• _Activity_
Would you set down every entry shown below, precisely as written?

• _Material provided_
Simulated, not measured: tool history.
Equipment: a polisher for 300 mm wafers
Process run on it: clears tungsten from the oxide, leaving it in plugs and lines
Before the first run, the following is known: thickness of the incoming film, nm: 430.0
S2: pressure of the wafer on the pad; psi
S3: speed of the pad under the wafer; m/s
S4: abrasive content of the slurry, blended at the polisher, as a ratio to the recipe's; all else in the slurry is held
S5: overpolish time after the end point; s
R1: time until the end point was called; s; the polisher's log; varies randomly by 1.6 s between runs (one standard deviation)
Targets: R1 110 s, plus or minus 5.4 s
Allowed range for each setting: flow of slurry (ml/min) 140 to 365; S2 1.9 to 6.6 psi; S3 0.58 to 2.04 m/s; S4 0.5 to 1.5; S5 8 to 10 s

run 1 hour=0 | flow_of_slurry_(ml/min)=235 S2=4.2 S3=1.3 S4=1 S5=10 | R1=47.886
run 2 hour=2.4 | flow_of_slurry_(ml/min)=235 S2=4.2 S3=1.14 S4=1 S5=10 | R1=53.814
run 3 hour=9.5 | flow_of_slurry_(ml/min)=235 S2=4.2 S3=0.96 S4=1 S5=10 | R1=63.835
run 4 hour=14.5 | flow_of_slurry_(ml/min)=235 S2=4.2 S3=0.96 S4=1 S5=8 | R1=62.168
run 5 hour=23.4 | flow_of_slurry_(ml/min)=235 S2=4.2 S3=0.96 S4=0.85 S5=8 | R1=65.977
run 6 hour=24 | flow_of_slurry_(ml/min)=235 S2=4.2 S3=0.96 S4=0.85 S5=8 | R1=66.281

• _Your response_
Simulated, not measured: tool history.
Equipment: a polisher for 300 mm wafers
Process run on it: clears tungsten from the oxide, leaving it in plugs and lines
Before the first run, the following is known: thickness of the incoming film, nm: 430.0
S2: pressure of the wafer on the pad; psi
S3: speed of the pad under the wafer; m/s
S4: abrasive content of the slurry, blended at the polisher, as a ratio to the recipe's; all else in the slurry is held
S5: overpolish time after the end point; s
R1: time until the end point was called; s; the polisher's log; varies randomly by 1.6 s between runs (one standard deviation)
Targets: R1 110 s, plus or minus 5.4 s
Allowed range for each setting: flow of slurry (ml/min) 140 to 365; S2 1.9 to 6.6 psi; S3 0.58 to 2.04 m/s; S4 0.5 to 1.5; S5 8 to 10 s

run 1 hour=0 | flow_of_slurry_(ml/min)=235 S2=4.2 S3=1.3 S4=1 S5=10 | R1=47.886
run 2 hour=2.4 | flow_of_slurry_(ml/min)=235 S2=4.2 S3=1.14 S4=1 S5=10 | R1=53.814
run 3 hour=9.5 | flow_of_slurry_(ml/min)=235 S2=4.2 S3=0.96 S4=1 S5=10 | R1=63.835
run 4 hour=14.5 | flow_of_slurry_(ml/min)=235 S2=4.2 S3=0.96 S4=1 S5=8 | R1=62.168
run 5 hour=23.4 | flow_of_slurry_(ml/min)=235 S2=4.2 S3=0.96 S4=0.85 S5=8 | R1=65.977
run 6 hour=24 | flow_of_slurry_(ml/min)=235 S2=4.2 S3=0.96 S4=0.85 S5=8 | R1=66.281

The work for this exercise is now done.